Supplied material
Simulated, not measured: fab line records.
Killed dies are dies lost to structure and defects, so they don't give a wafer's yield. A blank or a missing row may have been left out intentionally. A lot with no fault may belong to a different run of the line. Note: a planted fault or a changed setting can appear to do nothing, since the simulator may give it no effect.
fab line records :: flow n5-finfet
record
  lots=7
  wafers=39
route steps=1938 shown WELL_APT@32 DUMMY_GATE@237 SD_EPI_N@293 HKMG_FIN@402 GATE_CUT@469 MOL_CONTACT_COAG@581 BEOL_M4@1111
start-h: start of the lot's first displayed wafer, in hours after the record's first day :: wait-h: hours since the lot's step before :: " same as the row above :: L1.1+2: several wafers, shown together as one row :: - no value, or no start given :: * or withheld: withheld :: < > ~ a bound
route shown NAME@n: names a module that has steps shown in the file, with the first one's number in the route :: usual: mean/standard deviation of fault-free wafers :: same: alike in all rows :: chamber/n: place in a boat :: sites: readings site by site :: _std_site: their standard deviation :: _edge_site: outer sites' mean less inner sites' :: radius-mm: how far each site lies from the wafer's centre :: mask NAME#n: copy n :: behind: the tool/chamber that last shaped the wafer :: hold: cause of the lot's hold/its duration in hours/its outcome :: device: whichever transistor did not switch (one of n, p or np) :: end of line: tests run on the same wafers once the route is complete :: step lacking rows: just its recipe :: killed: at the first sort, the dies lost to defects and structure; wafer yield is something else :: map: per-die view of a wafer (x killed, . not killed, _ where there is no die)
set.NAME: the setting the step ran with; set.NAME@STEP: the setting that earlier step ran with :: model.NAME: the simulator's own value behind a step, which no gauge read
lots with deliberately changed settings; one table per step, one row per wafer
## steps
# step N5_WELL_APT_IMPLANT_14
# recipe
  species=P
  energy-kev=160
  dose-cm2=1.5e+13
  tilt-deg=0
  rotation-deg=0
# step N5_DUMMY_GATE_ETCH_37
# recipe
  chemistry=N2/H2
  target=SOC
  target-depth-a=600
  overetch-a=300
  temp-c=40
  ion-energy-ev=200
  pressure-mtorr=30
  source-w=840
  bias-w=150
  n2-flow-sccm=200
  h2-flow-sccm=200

Work instruction
Your task is to set down again, exactly, every line from the beginning of the listing through the line with "set.NAME: the setting".

Answer section
Simulated, not measured: fab line records.
Killed dies are dies lost to structure and defects, so they don't give a wafer's yield. A blank or a missing row may have been left out intentionally. A lot with no fault may belong to a different run of the line. Note: a planted fault or a changed setting can appear to do nothing, since the simulator may give it no effect.
fab line records :: flow n5-finfet
record
  lots=7
  wafers=39
route steps=1938 shown WELL_APT@32 DUMMY_GATE@237 SD_EPI_N@293 HKMG_FIN@402 GATE_CUT@469 MOL_CONTACT_COAG@581 BEOL_M4@1111
start-h: start of the lot's first displayed wafer, in hours after the record's first day :: wait-h: hours since the lot's step before :: " same as the row above :: L1.1+2: several wafers, shown together as one row :: - no value, or no start given :: * or withheld: withheld :: < > ~ a bound
route shown NAME@n: names a module that has steps shown in the file, with the first one's number in the route :: usual: mean/standard deviation of fault-free wafers :: same: alike in all rows :: chamber/n: place in a boat :: sites: readings site by site :: _std_site: their standard deviation :: _edge_site: outer sites' mean less inner sites' :: radius-mm: how far each site lies from the wafer's centre :: mask NAME#n: copy n :: behind: the tool/chamber that last shaped the wafer :: hold: cause of the lot's hold/its duration in hours/its outcome :: device: whichever transistor did not switch (one of n, p or np) :: end of line: tests run on the same wafers once the route is complete :: step lacking rows: just its recipe :: killed: at the first sort, the dies lost to defects and structure; wafer yield is something else :: map: per-die view of a wafer (x killed, . not killed, _ where there is no die)
set.NAME: the setting the step ran with; set.NAME@STEP: the setting that earlier step ran with :: model.NAME: the simulator's own value behind a step, which no gauge read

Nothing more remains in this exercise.